·····

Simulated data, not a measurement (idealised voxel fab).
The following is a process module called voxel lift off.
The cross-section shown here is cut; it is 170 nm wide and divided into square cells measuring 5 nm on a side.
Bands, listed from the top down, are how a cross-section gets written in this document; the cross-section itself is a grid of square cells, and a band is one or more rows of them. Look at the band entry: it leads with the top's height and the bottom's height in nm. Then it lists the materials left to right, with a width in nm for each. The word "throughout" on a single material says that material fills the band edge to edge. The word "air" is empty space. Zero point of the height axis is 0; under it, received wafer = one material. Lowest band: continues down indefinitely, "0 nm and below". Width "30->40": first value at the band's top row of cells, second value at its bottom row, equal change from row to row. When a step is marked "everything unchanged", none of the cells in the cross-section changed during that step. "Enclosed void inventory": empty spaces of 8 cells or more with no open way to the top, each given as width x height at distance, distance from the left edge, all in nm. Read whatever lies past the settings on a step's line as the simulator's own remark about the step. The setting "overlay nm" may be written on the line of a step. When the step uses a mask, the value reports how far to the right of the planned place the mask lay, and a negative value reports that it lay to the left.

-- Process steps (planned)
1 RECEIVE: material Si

·····

### WORK ITEM
Transcribe the records above exactly, from the opening line down to and including the line with "The cross-section shown".

### EXERCISE OUTPUT
Simulated data, not a measurement (idealised voxel fab).
The following is a process module called voxel lift off.
The cross-section shown here is cut; it is 170 nm wide and divided into square cells measuring 5 nm on a side.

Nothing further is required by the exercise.